> Work item
Return every line from the one with "WHY IT WAS OPENED" through the one with "On 2 of the", inclusive, exactly as it appears below.

++++ Given data ++++

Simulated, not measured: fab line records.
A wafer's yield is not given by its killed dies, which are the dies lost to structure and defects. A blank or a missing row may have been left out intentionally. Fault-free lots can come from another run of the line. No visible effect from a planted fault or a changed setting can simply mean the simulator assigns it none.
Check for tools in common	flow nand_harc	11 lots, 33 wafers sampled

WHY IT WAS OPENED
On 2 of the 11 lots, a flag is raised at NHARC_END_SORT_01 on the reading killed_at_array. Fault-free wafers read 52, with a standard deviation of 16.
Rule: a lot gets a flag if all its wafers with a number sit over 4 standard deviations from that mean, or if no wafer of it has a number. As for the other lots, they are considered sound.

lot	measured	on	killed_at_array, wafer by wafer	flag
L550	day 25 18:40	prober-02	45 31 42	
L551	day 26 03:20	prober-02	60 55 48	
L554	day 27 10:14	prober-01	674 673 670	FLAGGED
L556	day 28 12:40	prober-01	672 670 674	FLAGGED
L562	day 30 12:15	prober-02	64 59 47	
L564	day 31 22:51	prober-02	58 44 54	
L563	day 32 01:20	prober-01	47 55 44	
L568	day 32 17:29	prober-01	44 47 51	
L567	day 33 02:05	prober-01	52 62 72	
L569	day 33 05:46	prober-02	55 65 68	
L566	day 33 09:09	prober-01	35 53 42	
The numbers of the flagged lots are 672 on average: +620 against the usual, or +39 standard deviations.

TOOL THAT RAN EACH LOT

++++

> Expected answer
WHY IT WAS OPENED
On 2 of the 11 lots, a flag is raised at NHARC_END_SORT_01 on the reading killed_at_array. Fault-free wafers read 52, with a standard deviation of 16.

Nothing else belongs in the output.